--- EXCERPTED RECORDS ---

-- Opening Marker --

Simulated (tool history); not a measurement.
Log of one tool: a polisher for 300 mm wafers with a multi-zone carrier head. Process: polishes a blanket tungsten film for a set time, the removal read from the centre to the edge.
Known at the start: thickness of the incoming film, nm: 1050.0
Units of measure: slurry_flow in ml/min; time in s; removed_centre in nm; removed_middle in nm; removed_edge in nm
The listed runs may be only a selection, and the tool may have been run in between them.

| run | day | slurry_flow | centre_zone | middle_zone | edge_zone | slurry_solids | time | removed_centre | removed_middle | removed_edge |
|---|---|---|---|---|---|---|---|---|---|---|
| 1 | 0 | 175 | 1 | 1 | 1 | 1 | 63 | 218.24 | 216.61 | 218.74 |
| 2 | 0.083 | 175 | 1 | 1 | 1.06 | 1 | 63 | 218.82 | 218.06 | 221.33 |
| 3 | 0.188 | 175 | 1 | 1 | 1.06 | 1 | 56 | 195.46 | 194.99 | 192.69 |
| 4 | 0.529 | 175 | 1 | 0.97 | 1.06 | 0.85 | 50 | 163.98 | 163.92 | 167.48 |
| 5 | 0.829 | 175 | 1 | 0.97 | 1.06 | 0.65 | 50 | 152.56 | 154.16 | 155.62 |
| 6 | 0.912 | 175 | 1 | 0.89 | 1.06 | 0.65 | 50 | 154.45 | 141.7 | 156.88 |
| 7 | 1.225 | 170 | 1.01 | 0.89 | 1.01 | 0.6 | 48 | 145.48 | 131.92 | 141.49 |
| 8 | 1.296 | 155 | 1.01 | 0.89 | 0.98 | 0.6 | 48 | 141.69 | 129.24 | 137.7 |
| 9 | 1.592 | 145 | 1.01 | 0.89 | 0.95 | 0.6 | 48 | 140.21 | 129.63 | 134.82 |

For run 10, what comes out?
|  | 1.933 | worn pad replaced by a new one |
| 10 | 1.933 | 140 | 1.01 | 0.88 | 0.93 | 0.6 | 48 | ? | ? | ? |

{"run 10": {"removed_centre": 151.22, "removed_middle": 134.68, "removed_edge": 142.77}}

-- Closing Marker --

--- BRIEF ---
Return, exactly as they stand, the lines from the start of the records above through the line with "216.61 | 218.74 |", both ends included, and no other lines.

--- TASK RESPONSE ---
Simulated (tool history); not a measurement.
Log of one tool: a polisher for 300 mm wafers with a multi-zone carrier head. Process: polishes a blanket tungsten film for a set time, the removal read from the centre to the edge.
Known at the start: thickness of the incoming film, nm: 1050.0
Units of measure: slurry_flow in ml/min; time in s; removed_centre in nm; removed_middle in nm; removed_edge in nm
The listed runs may be only a selection, and the tool may have been run in between them.

| run | day | slurry_flow | centre_zone | middle_zone | edge_zone | slurry_solids | time | removed_centre | removed_middle | removed_edge |
|---|---|---|---|---|---|---|---|---|---|---|
| 1 | 0 | 175 | 1 | 1 | 1 | 1 | 63 | 218.24 | 216.61 | 218.74 |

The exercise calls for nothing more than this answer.